WORK REQUEST -
What is needed is an exact printout of all the data.

Start of SUPPLIED RECORDS

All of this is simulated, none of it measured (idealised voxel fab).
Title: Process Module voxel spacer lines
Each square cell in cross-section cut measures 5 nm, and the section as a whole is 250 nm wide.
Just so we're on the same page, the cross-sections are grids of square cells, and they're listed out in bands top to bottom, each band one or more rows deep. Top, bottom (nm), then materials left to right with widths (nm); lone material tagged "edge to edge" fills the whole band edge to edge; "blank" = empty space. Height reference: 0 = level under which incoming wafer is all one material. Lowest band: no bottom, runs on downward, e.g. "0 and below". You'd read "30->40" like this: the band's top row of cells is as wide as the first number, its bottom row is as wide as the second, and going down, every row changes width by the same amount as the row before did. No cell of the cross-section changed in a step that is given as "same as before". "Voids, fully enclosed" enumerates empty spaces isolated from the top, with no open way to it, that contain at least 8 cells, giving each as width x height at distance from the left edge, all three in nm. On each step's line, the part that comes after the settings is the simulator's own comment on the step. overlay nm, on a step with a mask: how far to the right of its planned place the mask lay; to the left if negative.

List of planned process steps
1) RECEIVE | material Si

End of SUPPLIED RECORDS

WRITTEN RESPONSE -
All of this is simulated, none of it measured (idealised voxel fab).
Title: Process Module voxel spacer lines
Each square cell in cross-section cut measures 5 nm, and the section as a whole is 250 nm wide.
Just so we're on the same page, the cross-sections are grids of square cells, and they're listed out in bands top to bottom, each band one or more rows deep. Top, bottom (nm), then materials left to right with widths (nm); lone material tagged "edge to edge" fills the whole band edge to edge; "blank" = empty space. Height reference: 0 = level under which incoming wafer is all one material. Lowest band: no bottom, runs on downward, e.g. "0 and below". You'd read "30->40" like this: the band's top row of cells is as wide as the first number, its bottom row is as wide as the second, and going down, every row changes width by the same amount as the row before did. No cell of the cross-section changed in a step that is given as "same as before". "Voids, fully enclosed" enumerates empty spaces isolated from the top, with no open way to it, that contain at least 8 cells, giving each as width x height at distance from the left edge, all three in nm. On each step's line, the part that comes after the settings is the simulator's own comment on the step. overlay nm, on a step with a mask: how far to the right of its planned place the mask lay; to the left if negative.

List of planned process steps
1) RECEIVE | material Si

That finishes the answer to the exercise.